[Work request]:
Beginning with the first line, please repeat the entries exactly and end on the line that contains "unit: pixels".

[[ Information shown open ]]

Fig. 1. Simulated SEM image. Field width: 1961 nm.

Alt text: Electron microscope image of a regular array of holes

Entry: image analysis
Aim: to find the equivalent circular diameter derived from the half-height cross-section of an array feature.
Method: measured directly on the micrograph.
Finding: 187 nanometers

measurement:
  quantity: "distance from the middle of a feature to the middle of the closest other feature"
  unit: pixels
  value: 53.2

[[ Information shown closed ]]

[Task output]:
Fig. 1. Simulated SEM image. Field width: 1961 nm.

Alt text: Electron microscope image of a regular array of holes

Entry: image analysis
Aim: to find the equivalent circular diameter derived from the half-height cross-section of an array feature.
Method: measured directly on the micrograph.
Finding: 187 nanometers

measurement:
  quantity: "distance from the middle of a feature to the middle of the closest other feature"
  unit: pixels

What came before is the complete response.